> **SOURCE MATERIAL**:
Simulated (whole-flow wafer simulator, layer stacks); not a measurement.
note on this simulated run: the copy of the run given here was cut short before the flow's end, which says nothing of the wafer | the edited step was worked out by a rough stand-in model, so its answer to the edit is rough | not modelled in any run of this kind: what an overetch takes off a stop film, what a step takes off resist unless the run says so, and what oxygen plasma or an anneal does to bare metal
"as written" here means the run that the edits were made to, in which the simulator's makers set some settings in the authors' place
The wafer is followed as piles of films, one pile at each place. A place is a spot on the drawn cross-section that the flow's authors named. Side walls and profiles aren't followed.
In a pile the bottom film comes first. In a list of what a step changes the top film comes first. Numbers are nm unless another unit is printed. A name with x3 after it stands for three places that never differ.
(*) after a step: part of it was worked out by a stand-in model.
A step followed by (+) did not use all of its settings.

> **ASSIGNED TASK**:
Copy every record above exactly as it stands.

> **YOUR SOLUTION**:
Simulated (whole-flow wafer simulator, layer stacks); not a measurement.
note on this simulated run: the copy of the run given here was cut short before the flow's end, which says nothing of the wafer | the edited step was worked out by a rough stand-in model, so its answer to the edit is rough | not modelled in any run of this kind: what an overetch takes off a stop film, what a step takes off resist unless the run says so, and what oxygen plasma or an anneal does to bare metal
"as written" here means the run that the edits were made to, in which the simulator's makers set some settings in the authors' place
The wafer is followed as piles of films, one pile at each place. A place is a spot on the drawn cross-section that the flow's authors named. Side walls and profiles aren't followed.
In a pile the bottom film comes first. In a list of what a step changes the top film comes first. Numbers are nm unless another unit is printed. A name with x3 after it stands for three places that never differ.
(*) after a step: part of it was worked out by a stand-in model.
A step followed by (+) did not use all of its settings.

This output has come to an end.